**WORK ORDER**
Copy out the data line by line exactly, from its start to the line bearing "Killed dies are", inclusive.

**GIVEN INFORMATION**
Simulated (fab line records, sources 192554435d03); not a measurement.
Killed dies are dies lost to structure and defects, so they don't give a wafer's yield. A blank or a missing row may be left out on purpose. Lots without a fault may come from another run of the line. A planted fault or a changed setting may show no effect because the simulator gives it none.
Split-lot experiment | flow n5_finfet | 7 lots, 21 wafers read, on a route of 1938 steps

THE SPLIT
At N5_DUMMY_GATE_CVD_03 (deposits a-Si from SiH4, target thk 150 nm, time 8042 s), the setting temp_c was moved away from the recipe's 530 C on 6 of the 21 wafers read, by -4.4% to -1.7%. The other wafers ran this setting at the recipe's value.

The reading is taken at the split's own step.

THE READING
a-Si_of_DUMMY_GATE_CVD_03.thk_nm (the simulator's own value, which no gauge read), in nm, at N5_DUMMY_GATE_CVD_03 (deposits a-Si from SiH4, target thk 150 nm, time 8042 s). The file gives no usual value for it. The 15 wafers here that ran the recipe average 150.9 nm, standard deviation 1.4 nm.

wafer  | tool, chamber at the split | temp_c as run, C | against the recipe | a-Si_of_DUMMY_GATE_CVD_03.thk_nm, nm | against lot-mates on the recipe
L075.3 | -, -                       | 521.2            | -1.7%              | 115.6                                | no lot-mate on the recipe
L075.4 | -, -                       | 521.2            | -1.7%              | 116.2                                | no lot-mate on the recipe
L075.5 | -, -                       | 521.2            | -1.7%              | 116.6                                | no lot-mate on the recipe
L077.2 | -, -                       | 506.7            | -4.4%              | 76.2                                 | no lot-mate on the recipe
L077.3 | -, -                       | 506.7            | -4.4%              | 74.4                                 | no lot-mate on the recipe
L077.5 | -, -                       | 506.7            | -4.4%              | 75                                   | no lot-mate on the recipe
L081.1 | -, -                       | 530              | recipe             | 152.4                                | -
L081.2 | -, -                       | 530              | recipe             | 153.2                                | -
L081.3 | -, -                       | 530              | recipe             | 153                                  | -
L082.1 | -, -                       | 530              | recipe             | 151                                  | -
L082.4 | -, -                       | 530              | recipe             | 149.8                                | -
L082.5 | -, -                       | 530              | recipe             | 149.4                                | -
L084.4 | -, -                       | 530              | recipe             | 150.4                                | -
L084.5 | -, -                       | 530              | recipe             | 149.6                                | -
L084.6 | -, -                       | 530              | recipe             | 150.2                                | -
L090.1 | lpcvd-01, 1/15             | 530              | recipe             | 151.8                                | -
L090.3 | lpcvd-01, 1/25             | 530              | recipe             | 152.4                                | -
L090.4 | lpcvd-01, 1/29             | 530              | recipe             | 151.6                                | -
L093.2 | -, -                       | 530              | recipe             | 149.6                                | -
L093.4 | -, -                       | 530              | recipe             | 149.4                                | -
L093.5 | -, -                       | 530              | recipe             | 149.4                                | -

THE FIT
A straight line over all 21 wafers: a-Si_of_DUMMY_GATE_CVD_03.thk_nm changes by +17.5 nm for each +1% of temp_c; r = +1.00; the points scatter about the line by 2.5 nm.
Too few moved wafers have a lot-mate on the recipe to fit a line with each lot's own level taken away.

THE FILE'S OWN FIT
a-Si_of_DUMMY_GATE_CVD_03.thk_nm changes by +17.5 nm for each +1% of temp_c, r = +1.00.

**ANSWER SECTION**
Simulated (fab line records, sources 192554435d03); not a measurement.
Killed dies are dies lost to structure and defects, so they don't give a wafer's yield. A blank or a missing row may be left out on purpose. Lots without a fault may come from another run of the line. A planted fault or a changed setting may show no effect because the simulator gives it none.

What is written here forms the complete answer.